## Action item
Using the records below, write out again exactly the lines that begin at the line containing "The reading is taken at the split's own step." and end at the line containing "## THE READING", and no other lines.

## Data section
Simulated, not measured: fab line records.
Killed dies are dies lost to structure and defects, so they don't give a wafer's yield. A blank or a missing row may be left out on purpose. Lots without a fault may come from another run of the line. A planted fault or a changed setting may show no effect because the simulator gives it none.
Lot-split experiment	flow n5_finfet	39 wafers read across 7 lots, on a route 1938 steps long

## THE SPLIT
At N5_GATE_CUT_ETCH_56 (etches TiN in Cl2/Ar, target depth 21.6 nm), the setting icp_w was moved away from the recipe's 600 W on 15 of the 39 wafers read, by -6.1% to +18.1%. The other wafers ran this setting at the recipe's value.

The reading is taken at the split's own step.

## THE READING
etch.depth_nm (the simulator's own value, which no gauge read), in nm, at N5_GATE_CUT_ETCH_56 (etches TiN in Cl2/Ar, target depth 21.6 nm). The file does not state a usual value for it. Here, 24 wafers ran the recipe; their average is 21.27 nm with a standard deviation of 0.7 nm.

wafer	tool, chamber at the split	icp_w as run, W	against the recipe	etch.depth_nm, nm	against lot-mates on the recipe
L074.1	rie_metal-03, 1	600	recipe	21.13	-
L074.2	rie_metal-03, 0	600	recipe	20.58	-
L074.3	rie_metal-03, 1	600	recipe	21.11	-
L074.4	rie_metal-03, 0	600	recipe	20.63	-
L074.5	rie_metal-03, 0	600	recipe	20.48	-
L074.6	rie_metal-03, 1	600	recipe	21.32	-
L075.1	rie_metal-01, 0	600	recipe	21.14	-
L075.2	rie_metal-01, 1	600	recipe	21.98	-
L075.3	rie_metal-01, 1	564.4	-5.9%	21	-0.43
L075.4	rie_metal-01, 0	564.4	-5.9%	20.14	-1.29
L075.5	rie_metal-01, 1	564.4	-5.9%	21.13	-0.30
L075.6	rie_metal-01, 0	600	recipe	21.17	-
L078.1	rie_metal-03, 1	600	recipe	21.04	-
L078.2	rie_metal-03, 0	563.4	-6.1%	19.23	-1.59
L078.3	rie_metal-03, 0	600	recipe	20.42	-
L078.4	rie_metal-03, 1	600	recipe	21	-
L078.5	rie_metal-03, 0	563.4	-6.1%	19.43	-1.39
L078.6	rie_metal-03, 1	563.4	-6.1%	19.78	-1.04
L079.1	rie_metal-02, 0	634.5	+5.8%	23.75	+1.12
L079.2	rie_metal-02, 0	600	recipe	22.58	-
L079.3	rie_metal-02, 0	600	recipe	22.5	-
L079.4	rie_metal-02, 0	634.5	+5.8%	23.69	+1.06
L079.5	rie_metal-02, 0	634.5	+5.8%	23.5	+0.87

## Response box
The reading is taken at the split's own step.

## THE READING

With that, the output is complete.